- Records provided -
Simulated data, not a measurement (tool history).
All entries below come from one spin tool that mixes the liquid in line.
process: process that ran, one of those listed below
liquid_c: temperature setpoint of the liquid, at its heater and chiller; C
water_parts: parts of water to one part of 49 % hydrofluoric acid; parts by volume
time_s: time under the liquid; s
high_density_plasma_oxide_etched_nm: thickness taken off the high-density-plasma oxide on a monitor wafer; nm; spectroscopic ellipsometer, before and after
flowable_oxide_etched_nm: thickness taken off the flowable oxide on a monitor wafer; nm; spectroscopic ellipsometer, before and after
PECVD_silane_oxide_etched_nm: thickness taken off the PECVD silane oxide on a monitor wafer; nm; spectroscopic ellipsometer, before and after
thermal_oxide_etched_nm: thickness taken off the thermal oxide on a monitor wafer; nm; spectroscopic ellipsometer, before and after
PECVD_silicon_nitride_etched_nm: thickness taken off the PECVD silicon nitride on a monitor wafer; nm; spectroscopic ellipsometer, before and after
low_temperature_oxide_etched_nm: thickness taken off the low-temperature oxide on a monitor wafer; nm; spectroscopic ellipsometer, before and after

- Work order -
Set down the lines of the listing above verbatim, first line through the line containing "PECVD_silane_oxide_etched_nm: thickness taken", inclusive; add no other lines.

- Answer area -
Simulated data, not a measurement (tool history).
All entries below come from one spin tool that mixes the liquid in line.
process: process that ran, one of those listed below
liquid_c: temperature setpoint of the liquid, at its heater and chiller; C
water_parts: parts of water to one part of 49 % hydrofluoric acid; parts by volume
time_s: time under the liquid; s
high_density_plasma_oxide_etched_nm: thickness taken off the high-density-plasma oxide on a monitor wafer; nm; spectroscopic ellipsometer, before and after
flowable_oxide_etched_nm: thickness taken off the flowable oxide on a monitor wafer; nm; spectroscopic ellipsometer, before and after
PECVD_silane_oxide_etched_nm: thickness taken off the PECVD silane oxide on a monitor wafer; nm; spectroscopic ellipsometer, before and after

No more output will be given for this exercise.